-- Provided records --
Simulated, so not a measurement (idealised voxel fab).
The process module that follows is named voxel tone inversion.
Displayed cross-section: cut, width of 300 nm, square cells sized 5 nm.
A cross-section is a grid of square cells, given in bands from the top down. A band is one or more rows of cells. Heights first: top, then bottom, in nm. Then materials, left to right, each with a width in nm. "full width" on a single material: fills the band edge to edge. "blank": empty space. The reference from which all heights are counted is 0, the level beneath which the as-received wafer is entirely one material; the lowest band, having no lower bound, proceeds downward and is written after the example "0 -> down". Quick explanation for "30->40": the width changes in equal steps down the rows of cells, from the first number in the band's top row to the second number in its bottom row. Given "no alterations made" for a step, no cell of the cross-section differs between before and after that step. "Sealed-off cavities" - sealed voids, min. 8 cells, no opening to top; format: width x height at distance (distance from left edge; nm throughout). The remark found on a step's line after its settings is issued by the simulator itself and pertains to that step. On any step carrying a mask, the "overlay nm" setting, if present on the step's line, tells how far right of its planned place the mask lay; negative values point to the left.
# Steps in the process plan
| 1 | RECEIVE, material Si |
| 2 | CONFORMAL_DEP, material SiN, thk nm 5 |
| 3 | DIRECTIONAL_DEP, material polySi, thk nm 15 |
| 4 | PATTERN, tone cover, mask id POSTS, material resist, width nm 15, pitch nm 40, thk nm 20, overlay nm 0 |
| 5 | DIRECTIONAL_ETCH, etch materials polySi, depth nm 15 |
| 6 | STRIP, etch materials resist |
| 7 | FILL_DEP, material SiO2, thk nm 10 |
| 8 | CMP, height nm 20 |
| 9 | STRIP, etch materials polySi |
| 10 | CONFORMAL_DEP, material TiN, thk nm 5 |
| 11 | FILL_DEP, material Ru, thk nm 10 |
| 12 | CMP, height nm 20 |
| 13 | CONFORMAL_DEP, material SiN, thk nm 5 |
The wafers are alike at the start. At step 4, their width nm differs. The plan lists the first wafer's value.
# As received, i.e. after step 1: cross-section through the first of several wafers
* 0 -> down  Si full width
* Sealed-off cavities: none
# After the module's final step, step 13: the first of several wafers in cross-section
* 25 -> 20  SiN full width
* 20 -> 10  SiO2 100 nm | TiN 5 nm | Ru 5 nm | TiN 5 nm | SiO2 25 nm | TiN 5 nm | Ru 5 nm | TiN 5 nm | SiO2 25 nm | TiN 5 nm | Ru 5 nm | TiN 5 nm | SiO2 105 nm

-- Work task --
Word for word, reproduce the listing above from its start up to and including the line that has "8 | CMP, height nm 20 |". Give only those lines.

-- Answer space --
Simulated, so not a measurement (idealised voxel fab).
The process module that follows is named voxel tone inversion.
Displayed cross-section: cut, width of 300 nm, square cells sized 5 nm.
A cross-section is a grid of square cells, given in bands from the top down. A band is one or more rows of cells. Heights first: top, then bottom, in nm. Then materials, left to right, each with a width in nm. "full width" on a single material: fills the band edge to edge. "blank": empty space. The reference from which all heights are counted is 0, the level beneath which the as-received wafer is entirely one material; the lowest band, having no lower bound, proceeds downward and is written after the example "0 -> down". Quick explanation for "30->40": the width changes in equal steps down the rows of cells, from the first number in the band's top row to the second number in its bottom row. Given "no alterations made" for a step, no cell of the cross-section differs between before and after that step. "Sealed-off cavities" - sealed voids, min. 8 cells, no opening to top; format: width x height at distance (distance from left edge; nm throughout). The remark found on a step's line after its settings is issued by the simulator itself and pertains to that step. On any step carrying a mask, the "overlay nm" setting, if present on the step's line, tells how far right of its planned place the mask lay; negative values point to the left.
# Steps in the process plan
| 1 | RECEIVE, material Si |
| 2 | CONFORMAL_DEP, material SiN, thk nm 5 |
| 3 | DIRECTIONAL_DEP, material polySi, thk nm 15 |
| 4 | PATTERN, tone cover, mask id POSTS, material resist, width nm 15, pitch nm 40, thk nm 20, overlay nm 0 |
| 5 | DIRECTIONAL_ETCH, etch materials polySi, depth nm 15 |
| 6 | STRIP, etch materials resist |
| 7 | FILL_DEP, material SiO2, thk nm 10 |
| 8 | CMP, height nm 20 |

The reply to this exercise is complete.